* **REQUIREMENT**
Give back the listing word for word, from top to bottom.

* **SUPPLIED RECORDS**
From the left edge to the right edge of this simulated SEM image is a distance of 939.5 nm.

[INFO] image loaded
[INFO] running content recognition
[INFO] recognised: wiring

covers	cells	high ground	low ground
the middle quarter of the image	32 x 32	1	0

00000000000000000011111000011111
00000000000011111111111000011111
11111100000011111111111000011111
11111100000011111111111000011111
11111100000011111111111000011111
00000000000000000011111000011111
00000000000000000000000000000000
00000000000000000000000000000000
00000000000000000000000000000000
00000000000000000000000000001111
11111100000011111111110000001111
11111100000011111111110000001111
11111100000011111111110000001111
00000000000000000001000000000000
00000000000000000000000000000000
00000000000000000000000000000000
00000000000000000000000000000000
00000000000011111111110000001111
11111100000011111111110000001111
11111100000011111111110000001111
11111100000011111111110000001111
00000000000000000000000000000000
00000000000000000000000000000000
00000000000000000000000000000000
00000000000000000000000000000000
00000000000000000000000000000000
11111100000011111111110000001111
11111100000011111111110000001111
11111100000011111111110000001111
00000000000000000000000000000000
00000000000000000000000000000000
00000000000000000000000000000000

* **EXERCISE RESULT**
From the left edge to the right edge of this simulated SEM image is a distance of 939.5 nm.

[INFO] image loaded
[INFO] running content recognition
[INFO] recognised: wiring

covers	cells	high ground	low ground
the middle quarter of the image	32 x 32	1	0

00000000000000000011111000011111
00000000000011111111111000011111
11111100000011111111111000011111
11111100000011111111111000011111
11111100000011111111111000011111
00000000000000000011111000011111
00000000000000000000000000000000
00000000000000000000000000000000
00000000000000000000000000000000
00000000000000000000000000001111
11111100000011111111110000001111
11111100000011111111110000001111
11111100000011111111110000001111
00000000000000000001000000000000
00000000000000000000000000000000
00000000000000000000000000000000
00000000000000000000000000000000
00000000000011111111110000001111
11111100000011111111110000001111
11111100000011111111110000001111
11111100000011111111110000001111
00000000000000000000000000000000
00000000000000000000000000000000
00000000000000000000000000000000
00000000000000000000000000000000
00000000000000000000000000000000
11111100000011111111110000001111
11111100000011111111110000001111
11111100000011111111110000001111
00000000000000000000000000000000
00000000000000000000000000000000
00000000000000000000000000000000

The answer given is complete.